■ ■ ■

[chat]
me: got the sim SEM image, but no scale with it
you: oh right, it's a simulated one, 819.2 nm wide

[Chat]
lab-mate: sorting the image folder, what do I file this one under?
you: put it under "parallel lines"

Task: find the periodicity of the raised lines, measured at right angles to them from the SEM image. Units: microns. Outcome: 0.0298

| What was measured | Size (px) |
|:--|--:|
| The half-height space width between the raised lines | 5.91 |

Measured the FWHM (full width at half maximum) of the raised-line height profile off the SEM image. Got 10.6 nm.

■ ■ ■

> **Brief**:
Only the lines from the start of the data to the line holding "lines | 5.91 |" are wanted; return them exactly, both ends included.

> **Task solution**:
[chat]
me: got the sim SEM image, but no scale with it
you: oh right, it's a simulated one, 819.2 nm wide

[Chat]
lab-mate: sorting the image folder, what do I file this one under?
you: put it under "parallel lines"

Task: find the periodicity of the raised lines, measured at right angles to them from the SEM image. Units: microns. Outcome: 0.0298

| What was measured | Size (px) |
|:--|--:|
| The half-height space width between the raised lines | 5.91 |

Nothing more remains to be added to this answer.